◇ ◇ ◇ ◇ ◇
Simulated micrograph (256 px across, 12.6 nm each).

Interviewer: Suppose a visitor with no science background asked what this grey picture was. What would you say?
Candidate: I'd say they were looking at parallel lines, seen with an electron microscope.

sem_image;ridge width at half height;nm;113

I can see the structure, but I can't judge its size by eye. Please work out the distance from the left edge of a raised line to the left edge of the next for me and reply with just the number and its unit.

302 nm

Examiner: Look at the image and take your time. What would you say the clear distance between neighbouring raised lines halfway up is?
◇ ◇ ◇ ◇ ◇

_WORK TASK_
Including any blank lines, repeat the data exactly.

_EXPECTED ANSWER_
Simulated micrograph (256 px across, 12.6 nm each).

Interviewer: Suppose a visitor with no science background asked what this grey picture was. What would you say?
Candidate: I'd say they were looking at parallel lines, seen with an electron microscope.

sem_image;ridge width at half height;nm;113

I can see the structure, but I can't judge its size by eye. Please work out the distance from the left edge of a raised line to the left edge of the next for me and reply with just the number and its unit.

302 nm

Examiner: Look at the image and take your time. What would you say the clear distance between neighbouring raised lines halfway up is?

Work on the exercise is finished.